□ □ □ □
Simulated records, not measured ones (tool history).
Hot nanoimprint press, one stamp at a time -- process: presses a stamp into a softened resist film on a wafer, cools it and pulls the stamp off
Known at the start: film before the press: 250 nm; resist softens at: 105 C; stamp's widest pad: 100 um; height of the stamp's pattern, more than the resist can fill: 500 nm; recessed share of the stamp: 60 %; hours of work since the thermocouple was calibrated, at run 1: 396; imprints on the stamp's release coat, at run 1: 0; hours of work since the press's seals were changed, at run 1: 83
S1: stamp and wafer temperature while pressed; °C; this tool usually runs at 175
□ □ □ □

Please take the whole listing and write it out exactly.

Simulated records, not measured ones (tool history).
Hot nanoimprint press, one stamp at a time -- process: presses a stamp into a softened resist film on a wafer, cools it and pulls the stamp off
Known at the start: film before the press: 250 nm; resist softens at: 105 C; stamp's widest pad: 100 um; height of the stamp's pattern, more than the resist can fill: 500 nm; recessed share of the stamp: 60 %; hours of work since the thermocouple was calibrated, at run 1: 396; imprints on the stamp's release coat, at run 1: 0; hours of work since the press's seals were changed, at run 1: 83
S1: stamp and wafer temperature while pressed; °C; this tool usually runs at 175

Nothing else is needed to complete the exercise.